Activity: Take the lines below from the first through the one that contains "closed voids: none" and copy them exactly.

Records supplied:
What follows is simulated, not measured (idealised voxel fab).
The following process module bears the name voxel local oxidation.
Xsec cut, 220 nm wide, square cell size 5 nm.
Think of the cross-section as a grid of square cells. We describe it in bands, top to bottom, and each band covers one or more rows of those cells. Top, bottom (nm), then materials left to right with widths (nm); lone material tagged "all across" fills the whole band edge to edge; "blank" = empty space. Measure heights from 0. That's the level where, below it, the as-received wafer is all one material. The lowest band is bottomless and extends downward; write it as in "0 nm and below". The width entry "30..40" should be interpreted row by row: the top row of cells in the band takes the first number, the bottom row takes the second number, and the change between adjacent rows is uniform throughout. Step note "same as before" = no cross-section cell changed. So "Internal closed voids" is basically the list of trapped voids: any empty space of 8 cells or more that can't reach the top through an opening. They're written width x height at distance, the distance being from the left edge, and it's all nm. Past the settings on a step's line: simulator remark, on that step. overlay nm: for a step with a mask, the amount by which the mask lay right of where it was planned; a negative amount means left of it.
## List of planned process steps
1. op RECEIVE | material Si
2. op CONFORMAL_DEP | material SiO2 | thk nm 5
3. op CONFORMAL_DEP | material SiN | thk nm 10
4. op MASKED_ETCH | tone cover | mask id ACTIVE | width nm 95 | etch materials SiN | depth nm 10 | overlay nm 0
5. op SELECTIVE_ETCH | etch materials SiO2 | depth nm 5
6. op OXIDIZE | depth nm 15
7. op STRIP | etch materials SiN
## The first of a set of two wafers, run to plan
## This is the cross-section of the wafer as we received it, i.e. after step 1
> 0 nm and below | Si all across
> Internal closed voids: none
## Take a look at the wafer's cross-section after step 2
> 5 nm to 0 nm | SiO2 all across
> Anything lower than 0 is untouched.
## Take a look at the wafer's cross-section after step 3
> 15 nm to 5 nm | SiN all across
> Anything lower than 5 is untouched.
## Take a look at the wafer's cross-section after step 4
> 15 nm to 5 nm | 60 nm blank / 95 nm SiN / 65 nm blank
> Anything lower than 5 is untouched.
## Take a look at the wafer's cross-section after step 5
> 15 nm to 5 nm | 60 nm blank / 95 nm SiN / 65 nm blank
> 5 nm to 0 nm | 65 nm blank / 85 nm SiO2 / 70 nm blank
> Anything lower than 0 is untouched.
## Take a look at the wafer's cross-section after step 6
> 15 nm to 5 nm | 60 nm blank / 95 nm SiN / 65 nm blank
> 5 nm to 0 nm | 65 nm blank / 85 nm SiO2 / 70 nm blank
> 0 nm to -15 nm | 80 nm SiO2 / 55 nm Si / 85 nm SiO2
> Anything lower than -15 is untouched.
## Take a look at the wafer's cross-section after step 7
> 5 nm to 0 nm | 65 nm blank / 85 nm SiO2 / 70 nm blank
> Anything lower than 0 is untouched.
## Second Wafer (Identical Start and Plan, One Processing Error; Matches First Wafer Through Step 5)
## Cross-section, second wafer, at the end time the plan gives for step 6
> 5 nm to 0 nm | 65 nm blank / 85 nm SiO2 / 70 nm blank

Reply:
What follows is simulated, not measured (idealised voxel fab).
The following process module bears the name voxel local oxidation.
Xsec cut, 220 nm wide, square cell size 5 nm.
Think of the cross-section as a grid of square cells. We describe it in bands, top to bottom, and each band covers one or more rows of those cells. Top, bottom (nm), then materials left to right with widths (nm); lone material tagged "all across" fills the whole band edge to edge; "blank" = empty space. Measure heights from 0. That's the level where, below it, the as-received wafer is all one material. The lowest band is bottomless and extends downward; write it as in "0 nm and below". The width entry "30..40" should be interpreted row by row: the top row of cells in the band takes the first number, the bottom row takes the second number, and the change between adjacent rows is uniform throughout. Step note "same as before" = no cross-section cell changed. So "Internal closed voids" is basically the list of trapped voids: any empty space of 8 cells or more that can't reach the top through an opening. They're written width x height at distance, the distance being from the left edge, and it's all nm. Past the settings on a step's line: simulator remark, on that step. overlay nm: for a step with a mask, the amount by which the mask lay right of where it was planned; a negative amount means left of it.
## List of planned process steps
1. op RECEIVE | material Si
2. op CONFORMAL_DEP | material SiO2 | thk nm 5
3. op CONFORMAL_DEP | material SiN | thk nm 10
4. op MASKED_ETCH | tone cover | mask id ACTIVE | width nm 95 | etch materials SiN | depth nm 10 | overlay nm 0
5. op SELECTIVE_ETCH | etch materials SiO2 | depth nm 5
6. op OXIDIZE | depth nm 15
7. op STRIP | etch materials SiN
## The first of a set of two wafers, run to plan
## This is the cross-section of the wafer as we received it, i.e. after step 1
> 0 nm and below | Si all across
> Internal closed voids: none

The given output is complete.